INFORMATION SUPPLIED:
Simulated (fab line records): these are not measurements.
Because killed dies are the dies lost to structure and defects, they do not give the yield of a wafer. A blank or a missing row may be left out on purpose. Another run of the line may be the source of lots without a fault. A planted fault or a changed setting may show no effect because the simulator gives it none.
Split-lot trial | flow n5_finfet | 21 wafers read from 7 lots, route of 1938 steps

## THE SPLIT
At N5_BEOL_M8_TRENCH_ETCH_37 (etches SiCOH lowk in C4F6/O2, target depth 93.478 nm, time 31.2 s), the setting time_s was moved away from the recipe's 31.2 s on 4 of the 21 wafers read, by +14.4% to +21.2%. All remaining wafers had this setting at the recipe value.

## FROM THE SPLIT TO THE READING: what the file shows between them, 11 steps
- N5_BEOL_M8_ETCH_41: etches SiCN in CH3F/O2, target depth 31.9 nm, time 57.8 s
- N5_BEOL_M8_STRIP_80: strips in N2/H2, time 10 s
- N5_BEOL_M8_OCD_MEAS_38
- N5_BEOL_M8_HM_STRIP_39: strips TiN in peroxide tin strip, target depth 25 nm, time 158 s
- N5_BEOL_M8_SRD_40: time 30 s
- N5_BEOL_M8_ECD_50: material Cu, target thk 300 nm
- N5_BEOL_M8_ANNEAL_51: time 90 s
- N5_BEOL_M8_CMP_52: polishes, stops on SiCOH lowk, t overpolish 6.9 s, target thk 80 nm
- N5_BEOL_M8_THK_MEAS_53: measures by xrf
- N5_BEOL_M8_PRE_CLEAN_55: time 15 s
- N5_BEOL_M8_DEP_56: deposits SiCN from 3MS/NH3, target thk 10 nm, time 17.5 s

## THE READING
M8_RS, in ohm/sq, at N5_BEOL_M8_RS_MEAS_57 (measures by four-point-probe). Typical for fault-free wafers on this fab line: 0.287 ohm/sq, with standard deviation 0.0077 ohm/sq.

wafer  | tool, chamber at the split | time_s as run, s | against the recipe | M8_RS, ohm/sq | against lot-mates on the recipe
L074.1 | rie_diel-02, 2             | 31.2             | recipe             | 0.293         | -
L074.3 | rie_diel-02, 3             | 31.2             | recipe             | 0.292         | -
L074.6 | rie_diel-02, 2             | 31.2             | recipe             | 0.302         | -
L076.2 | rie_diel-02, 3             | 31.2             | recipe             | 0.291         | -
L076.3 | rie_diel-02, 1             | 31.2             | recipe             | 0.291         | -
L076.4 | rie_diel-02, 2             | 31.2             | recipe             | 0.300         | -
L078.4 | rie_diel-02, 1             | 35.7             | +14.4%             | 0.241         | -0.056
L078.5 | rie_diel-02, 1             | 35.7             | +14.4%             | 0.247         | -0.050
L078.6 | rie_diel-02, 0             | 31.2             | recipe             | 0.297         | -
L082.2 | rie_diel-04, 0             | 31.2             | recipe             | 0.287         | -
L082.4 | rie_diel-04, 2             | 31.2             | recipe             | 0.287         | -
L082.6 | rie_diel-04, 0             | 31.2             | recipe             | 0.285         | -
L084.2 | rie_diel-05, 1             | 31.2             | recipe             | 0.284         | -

WORK ORDER:
Look above for the line with "- N5_BEOL_M8_STRIP_80: strips" and the line with "- N5_BEOL_M8_PRE_CLEAN_55: time 15 s"; transcribe both and all lines in between, exactly, and nothing else.

REPLY:
- N5_BEOL_M8_STRIP_80: strips in N2/H2, time 10 s
- N5_BEOL_M8_OCD_MEAS_38
- N5_BEOL_M8_HM_STRIP_39: strips TiN in peroxide tin strip, target depth 25 nm, time 158 s
- N5_BEOL_M8_SRD_40: time 30 s
- N5_BEOL_M8_ECD_50: material Cu, target thk 300 nm
- N5_BEOL_M8_ANNEAL_51: time 90 s
- N5_BEOL_M8_CMP_52: polishes, stops on SiCOH lowk, t overpolish 6.9 s, target thk 80 nm
- N5_BEOL_M8_THK_MEAS_53: measures by xrf
- N5_BEOL_M8_PRE_CLEAN_55: time 15 s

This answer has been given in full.